* **Work instruction**
Starting at the first line of the records below, transcribe each line exactly, ending with the line that contains "after step 5".

* **Dataset**
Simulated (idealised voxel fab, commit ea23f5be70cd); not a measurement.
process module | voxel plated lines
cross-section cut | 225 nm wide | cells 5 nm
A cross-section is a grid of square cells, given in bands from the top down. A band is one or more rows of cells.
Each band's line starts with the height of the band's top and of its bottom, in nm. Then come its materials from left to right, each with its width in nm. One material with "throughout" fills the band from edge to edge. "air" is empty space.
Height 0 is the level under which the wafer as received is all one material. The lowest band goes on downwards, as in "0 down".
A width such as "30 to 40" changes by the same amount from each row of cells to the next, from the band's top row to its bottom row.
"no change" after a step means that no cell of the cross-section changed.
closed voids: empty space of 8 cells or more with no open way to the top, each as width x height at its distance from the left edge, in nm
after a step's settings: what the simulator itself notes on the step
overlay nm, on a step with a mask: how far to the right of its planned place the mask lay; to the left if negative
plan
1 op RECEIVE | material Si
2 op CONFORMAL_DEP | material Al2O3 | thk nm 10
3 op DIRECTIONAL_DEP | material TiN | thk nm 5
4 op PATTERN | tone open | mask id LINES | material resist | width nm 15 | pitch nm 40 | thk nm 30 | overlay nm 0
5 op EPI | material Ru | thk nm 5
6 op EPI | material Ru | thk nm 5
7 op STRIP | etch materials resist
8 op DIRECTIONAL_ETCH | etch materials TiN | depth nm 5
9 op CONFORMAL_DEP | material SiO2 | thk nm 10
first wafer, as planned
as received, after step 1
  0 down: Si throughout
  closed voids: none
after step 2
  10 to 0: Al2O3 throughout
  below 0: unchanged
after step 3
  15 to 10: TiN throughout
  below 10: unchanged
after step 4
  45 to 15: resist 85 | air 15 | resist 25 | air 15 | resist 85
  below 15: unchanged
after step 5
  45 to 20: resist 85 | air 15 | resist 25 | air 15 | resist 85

* **Exercise response**
Simulated (idealised voxel fab, commit ea23f5be70cd); not a measurement.
process module | voxel plated lines
cross-section cut | 225 nm wide | cells 5 nm
A cross-section is a grid of square cells, given in bands from the top down. A band is one or more rows of cells.
Each band's line starts with the height of the band's top and of its bottom, in nm. Then come its materials from left to right, each with its width in nm. One material with "throughout" fills the band from edge to edge. "air" is empty space.
Height 0 is the level under which the wafer as received is all one material. The lowest band goes on downwards, as in "0 down".
A width such as "30 to 40" changes by the same amount from each row of cells to the next, from the band's top row to its bottom row.
"no change" after a step means that no cell of the cross-section changed.
closed voids: empty space of 8 cells or more with no open way to the top, each as width x height at its distance from the left edge, in nm
after a step's settings: what the simulator itself notes on the step
overlay nm, on a step with a mask: how far to the right of its planned place the mask lay; to the left if negative
plan
1 op RECEIVE | material Si
2 op CONFORMAL_DEP | material Al2O3 | thk nm 10
3 op DIRECTIONAL_DEP | material TiN | thk nm 5
4 op PATTERN | tone open | mask id LINES | material resist | width nm 15 | pitch nm 40 | thk nm 30 | overlay nm 0
5 op EPI | material Ru | thk nm 5
6 op EPI | material Ru | thk nm 5
7 op STRIP | etch materials resist
8 op DIRECTIONAL_ETCH | etch materials TiN | depth nm 5
9 op CONFORMAL_DEP | material SiO2 | thk nm 10
first wafer, as planned
as received, after step 1
  0 down: Si throughout
  closed voids: none
after step 2
  10 to 0: Al2O3 throughout
  below 0: unchanged
after step 3
  15 to 10: TiN throughout
  below 10: unchanged
after step 4
  45 to 15: resist 85 | air 15 | resist 25 | air 15 | resist 85
  below 15: unchanged
after step 5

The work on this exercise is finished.